> **Given data**
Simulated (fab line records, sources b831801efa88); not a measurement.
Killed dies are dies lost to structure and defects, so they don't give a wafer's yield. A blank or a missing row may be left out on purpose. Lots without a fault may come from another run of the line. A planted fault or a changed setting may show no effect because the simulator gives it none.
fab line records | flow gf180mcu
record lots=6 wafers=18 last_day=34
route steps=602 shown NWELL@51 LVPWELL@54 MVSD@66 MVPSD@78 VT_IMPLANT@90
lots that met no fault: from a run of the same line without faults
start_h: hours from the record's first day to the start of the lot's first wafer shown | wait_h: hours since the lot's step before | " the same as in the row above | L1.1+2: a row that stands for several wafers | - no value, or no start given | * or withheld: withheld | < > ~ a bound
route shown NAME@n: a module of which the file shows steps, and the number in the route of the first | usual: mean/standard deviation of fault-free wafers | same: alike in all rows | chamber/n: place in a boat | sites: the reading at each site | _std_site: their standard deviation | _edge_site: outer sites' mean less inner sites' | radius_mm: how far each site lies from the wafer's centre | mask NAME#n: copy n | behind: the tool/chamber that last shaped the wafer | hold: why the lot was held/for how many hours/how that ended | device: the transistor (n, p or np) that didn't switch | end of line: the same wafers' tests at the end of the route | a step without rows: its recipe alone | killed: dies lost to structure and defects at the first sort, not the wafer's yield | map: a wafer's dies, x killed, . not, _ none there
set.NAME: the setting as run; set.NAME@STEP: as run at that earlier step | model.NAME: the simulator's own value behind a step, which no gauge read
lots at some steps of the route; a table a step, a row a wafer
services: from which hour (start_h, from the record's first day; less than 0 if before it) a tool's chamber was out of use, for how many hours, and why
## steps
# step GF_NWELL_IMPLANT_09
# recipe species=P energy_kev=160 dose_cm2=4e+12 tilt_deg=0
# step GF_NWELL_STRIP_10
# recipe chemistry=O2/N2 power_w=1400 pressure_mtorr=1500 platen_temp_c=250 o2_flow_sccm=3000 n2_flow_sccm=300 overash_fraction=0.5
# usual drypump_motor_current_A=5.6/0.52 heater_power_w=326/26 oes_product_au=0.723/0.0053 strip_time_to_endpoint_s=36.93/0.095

> **Action item**
Exact copies of the lines from the start of the data up to the line holding "# step GF_NWELL_IMPLANT_09", both included, are all that is needed.

> **Exercise output**
Simulated (fab line records, sources b831801efa88); not a measurement.
Killed dies are dies lost to structure and defects, so they don't give a wafer's yield. A blank or a missing row may be left out on purpose. Lots without a fault may come from another run of the line. A planted fault or a changed setting may show no effect because the simulator gives it none.
fab line records | flow gf180mcu
record lots=6 wafers=18 last_day=34
route steps=602 shown NWELL@51 LVPWELL@54 MVSD@66 MVPSD@78 VT_IMPLANT@90
lots that met no fault: from a run of the same line without faults
start_h: hours from the record's first day to the start of the lot's first wafer shown | wait_h: hours since the lot's step before | " the same as in the row above | L1.1+2: a row that stands for several wafers | - no value, or no start given | * or withheld: withheld | < > ~ a bound
route shown NAME@n: a module of which the file shows steps, and the number in the route of the first | usual: mean/standard deviation of fault-free wafers | same: alike in all rows | chamber/n: place in a boat | sites: the reading at each site | _std_site: their standard deviation | _edge_site: outer sites' mean less inner sites' | radius_mm: how far each site lies from the wafer's centre | mask NAME#n: copy n | behind: the tool/chamber that last shaped the wafer | hold: why the lot was held/for how many hours/how that ended | device: the transistor (n, p or np) that didn't switch | end of line: the same wafers' tests at the end of the route | a step without rows: its recipe alone | killed: dies lost to structure and defects at the first sort, not the wafer's yield | map: a wafer's dies, x killed, . not, _ none there
set.NAME: the setting as run; set.NAME@STEP: as run at that earlier step | model.NAME: the simulator's own value behind a step, which no gauge read
lots at some steps of the route; a table a step, a row a wafer
services: from which hour (start_h, from the record's first day; less than 0 if before it) a tool's chamber was out of use, for how many hours, and why
## steps
# step GF_NWELL_IMPLANT_09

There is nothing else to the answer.